- Material provided:
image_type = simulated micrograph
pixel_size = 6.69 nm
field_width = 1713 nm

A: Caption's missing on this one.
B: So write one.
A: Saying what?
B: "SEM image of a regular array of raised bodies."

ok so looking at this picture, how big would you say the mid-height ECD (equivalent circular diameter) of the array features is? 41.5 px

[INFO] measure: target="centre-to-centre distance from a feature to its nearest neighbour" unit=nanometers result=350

- Action item:
An exact copy of the entire material is required.

- Response box:
image_type = simulated micrograph
pixel_size = 6.69 nm
field_width = 1713 nm

A: Caption's missing on this one.
B: So write one.
A: Saying what?
B: "SEM image of a regular array of raised bodies."

ok so looking at this picture, how big would you say the mid-height ECD (equivalent circular diameter) of the array features is? 41.5 px

[INFO] measure: target="centre-to-centre distance from a feature to its nearest neighbour" unit=nanometers result=350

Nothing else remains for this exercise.